— Work request —
In the entries below, find the line with "A: (1 same above)" and the line with "B: Cu 563.4". Print those two and everything between them exactly, and nothing else.

— Data extracts —
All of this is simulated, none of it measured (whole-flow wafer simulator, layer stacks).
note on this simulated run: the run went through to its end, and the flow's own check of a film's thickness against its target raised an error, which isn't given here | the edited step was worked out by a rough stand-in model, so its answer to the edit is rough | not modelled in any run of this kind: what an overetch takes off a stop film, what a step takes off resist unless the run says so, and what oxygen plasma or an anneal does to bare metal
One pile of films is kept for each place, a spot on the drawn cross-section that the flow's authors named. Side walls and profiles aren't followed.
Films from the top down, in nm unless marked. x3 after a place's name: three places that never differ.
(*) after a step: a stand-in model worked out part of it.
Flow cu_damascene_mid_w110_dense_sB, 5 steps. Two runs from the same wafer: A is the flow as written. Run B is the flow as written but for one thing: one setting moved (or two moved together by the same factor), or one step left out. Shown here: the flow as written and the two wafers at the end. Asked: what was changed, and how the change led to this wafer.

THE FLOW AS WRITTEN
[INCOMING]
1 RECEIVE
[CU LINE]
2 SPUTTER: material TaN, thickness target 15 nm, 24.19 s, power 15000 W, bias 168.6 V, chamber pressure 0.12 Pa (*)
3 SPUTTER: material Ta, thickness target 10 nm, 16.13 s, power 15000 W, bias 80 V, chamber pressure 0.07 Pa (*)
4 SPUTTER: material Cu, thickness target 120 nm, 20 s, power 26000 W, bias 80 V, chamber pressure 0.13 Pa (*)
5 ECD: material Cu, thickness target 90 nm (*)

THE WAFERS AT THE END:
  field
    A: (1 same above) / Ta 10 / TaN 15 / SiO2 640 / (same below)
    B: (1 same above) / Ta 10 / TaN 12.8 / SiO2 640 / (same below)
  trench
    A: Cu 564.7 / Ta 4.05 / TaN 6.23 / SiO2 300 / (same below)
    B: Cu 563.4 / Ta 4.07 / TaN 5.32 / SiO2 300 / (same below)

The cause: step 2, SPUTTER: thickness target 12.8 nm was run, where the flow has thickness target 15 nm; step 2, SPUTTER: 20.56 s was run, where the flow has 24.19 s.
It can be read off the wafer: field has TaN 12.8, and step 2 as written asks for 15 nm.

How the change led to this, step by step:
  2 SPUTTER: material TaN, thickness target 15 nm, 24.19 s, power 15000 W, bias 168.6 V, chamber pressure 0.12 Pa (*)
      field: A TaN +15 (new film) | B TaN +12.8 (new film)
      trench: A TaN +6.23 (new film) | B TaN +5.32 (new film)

— Answer box —
    A: (1 same above) / Ta 10 / TaN 15 / SiO2 640 / (same below)
    B: (1 same above) / Ta 10 / TaN 12.8 / SiO2 640 / (same below)
  trench
    A: Cu 564.7 / Ta 4.05 / TaN 6.23 / SiO2 300 / (same below)
    B: Cu 563.4 / Ta 4.07 / TaN 5.32 / SiO2 300 / (same below)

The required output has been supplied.